*** DATASET EXCERPTS Section Begins ***
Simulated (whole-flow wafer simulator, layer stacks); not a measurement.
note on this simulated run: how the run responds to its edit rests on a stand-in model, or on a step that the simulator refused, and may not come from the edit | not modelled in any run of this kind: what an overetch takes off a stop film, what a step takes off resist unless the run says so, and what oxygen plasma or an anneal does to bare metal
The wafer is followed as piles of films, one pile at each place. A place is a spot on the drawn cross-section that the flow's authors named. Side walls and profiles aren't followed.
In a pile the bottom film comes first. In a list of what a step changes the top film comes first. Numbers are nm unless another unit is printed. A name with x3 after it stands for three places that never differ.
*** DATASET EXCERPTS Section Ends ***

TASK ITEM: All of the entries above should be written out verbatim.

WORKED SOLUTION:
Simulated (whole-flow wafer simulator, layer stacks); not a measurement.
note on this simulated run: how the run responds to its edit rests on a stand-in model, or on a step that the simulator refused, and may not come from the edit | not modelled in any run of this kind: what an overetch takes off a stop film, what a step takes off resist unless the run says so, and what oxygen plasma or an anneal does to bare metal
The wafer is followed as piles of films, one pile at each place. A place is a spot on the drawn cross-section that the flow's authors named. Side walls and profiles aren't followed.
In a pile the bottom film comes first. In a list of what a step changes the top film comes first. Numbers are nm unless another unit is printed. A name with x3 after it stands for three places that never differ.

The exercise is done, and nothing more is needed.